--- SUPPLIED INFORMATION ---
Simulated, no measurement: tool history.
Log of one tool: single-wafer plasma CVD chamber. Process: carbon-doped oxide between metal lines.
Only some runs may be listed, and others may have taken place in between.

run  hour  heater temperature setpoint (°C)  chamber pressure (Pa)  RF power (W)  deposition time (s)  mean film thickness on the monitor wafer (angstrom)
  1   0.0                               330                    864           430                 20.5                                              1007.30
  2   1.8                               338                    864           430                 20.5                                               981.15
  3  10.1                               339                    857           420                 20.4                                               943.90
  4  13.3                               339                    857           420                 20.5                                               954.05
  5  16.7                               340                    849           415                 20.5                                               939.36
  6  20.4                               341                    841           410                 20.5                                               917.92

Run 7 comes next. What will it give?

--- ACTIVITY ---
Restate each of the records exactly, leaving nothing out.

--- ANSWER AREA ---
Simulated, no measurement: tool history.
Log of one tool: single-wafer plasma CVD chamber. Process: carbon-doped oxide between metal lines.
Only some runs may be listed, and others may have taken place in between.

run  hour  heater temperature setpoint (°C)  chamber pressure (Pa)  RF power (W)  deposition time (s)  mean film thickness on the monitor wafer (angstrom)
  1   0.0                               330                    864           430                 20.5                                              1007.30
  2   1.8                               338                    864           430                 20.5                                               981.15
  3  10.1                               339                    857           420                 20.4                                               943.90
  4  13.3                               339                    857           420                 20.5                                               954.05
  5  16.7                               340                    849           415                 20.5                                               939.36
  6  20.4                               341                    841           410                 20.5                                               917.92

Run 7 comes next. What will it give?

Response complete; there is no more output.